*REQUIREMENT:* Every record here should be printed again exactly.

**********
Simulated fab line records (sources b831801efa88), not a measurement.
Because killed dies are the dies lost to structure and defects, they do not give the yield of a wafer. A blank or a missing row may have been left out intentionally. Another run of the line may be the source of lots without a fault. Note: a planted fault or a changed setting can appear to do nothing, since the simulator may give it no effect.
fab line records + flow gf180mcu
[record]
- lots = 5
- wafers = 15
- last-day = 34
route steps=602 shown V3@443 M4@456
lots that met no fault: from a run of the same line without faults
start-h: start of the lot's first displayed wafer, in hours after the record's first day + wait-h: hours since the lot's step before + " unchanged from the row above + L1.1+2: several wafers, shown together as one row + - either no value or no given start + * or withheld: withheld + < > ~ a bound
**********

*TASK ANSWER:*
Simulated fab line records (sources b831801efa88), not a measurement.
Because killed dies are the dies lost to structure and defects, they do not give the yield of a wafer. A blank or a missing row may have been left out intentionally. Another run of the line may be the source of lots without a fault. Note: a planted fault or a changed setting can appear to do nothing, since the simulator may give it no effect.
fab line records + flow gf180mcu
[record]
- lots = 5
- wafers = 15
- last-day = 34
route steps=602 shown V3@443 M4@456
lots that met no fault: from a run of the same line without faults
start-h: start of the lot's first displayed wafer, in hours after the record's first day + wait-h: hours since the lot's step before + " unchanged from the row above + L1.1+2: several wafers, shown together as one row + - either no value or no given start + * or withheld: withheld + < > ~ a bound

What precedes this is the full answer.